**Work instruction:** Among the lines of data below, reproduce only those from the one with "# hour 61.9: new tip fitted" through the one with "11,131.8,1.23,75,320,3.707", exactly as they stand, both ends included.

**Data supplied:**
########################################
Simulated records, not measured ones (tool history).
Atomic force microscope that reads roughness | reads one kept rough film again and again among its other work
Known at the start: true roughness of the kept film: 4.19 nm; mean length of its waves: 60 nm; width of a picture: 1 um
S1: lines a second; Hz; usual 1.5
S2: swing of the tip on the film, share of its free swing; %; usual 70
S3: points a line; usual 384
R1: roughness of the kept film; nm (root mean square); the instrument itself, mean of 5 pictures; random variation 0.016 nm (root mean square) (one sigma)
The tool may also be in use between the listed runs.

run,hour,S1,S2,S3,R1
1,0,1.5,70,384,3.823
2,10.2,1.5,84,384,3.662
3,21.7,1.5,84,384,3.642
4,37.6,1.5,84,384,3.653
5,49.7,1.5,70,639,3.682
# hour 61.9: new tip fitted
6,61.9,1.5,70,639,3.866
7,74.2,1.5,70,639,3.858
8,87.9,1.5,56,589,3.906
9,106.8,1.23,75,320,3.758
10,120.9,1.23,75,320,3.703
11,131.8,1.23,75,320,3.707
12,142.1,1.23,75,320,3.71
########################################

**Answer section:**
# hour 61.9: new tip fitted
6,61.9,1.5,70,639,3.866
7,74.2,1.5,70,639,3.858
8,87.9,1.5,56,589,3.906
9,106.8,1.23,75,320,3.758
10,120.9,1.23,75,320,3.703
11,131.8,1.23,75,320,3.707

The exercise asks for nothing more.